*TASK ITEM*.
From the listing below, copy only the lines running from the line that contains "run 1 hour=0.0" to the line that contains "run 3 hour=86.1", both included.

*MATERIAL SUPPLIED*.
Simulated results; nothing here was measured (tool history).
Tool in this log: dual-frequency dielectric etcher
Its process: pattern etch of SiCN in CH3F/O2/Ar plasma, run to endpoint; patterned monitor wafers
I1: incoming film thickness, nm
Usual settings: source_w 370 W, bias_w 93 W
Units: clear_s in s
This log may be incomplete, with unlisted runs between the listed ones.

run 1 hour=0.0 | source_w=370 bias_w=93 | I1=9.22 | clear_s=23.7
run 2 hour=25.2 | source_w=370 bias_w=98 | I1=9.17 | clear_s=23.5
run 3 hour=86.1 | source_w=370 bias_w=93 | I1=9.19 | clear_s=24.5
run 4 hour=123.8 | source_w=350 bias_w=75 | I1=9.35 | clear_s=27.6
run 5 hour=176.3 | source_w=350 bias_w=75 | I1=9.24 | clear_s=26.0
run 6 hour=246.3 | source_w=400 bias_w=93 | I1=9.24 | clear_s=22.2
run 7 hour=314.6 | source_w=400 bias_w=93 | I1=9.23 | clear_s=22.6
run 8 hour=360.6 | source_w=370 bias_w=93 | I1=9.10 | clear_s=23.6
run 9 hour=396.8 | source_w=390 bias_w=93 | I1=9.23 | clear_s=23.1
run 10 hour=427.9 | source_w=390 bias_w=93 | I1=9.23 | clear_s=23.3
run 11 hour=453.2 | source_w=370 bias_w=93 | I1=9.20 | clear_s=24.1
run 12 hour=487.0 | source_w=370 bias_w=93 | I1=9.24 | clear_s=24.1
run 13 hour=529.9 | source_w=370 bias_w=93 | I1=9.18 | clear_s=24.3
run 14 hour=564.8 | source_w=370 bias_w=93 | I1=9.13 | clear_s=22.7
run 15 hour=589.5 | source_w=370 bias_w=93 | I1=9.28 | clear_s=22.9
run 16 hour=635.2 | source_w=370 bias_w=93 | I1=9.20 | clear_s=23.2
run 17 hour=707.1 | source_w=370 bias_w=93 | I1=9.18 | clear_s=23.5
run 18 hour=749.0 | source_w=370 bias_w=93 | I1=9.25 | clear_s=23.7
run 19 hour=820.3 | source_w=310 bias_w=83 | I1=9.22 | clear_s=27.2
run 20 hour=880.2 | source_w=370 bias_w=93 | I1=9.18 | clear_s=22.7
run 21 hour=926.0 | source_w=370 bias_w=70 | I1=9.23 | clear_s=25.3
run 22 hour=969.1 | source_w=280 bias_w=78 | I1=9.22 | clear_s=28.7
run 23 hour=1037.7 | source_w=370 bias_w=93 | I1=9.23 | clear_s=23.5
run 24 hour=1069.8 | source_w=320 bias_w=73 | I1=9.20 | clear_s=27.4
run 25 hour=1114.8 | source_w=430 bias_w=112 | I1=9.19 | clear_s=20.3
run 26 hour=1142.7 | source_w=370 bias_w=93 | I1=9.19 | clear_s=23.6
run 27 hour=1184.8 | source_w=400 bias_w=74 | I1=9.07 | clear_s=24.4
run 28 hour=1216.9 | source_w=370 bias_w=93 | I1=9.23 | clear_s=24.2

*ANSWER AREA*.
run 1 hour=0.0 | source_w=370 bias_w=93 | I1=9.22 | clear_s=23.7
run 2 hour=25.2 | source_w=370 bias_w=98 | I1=9.17 | clear_s=23.5
run 3 hour=86.1 | source_w=370 bias_w=93 | I1=9.19 | clear_s=24.5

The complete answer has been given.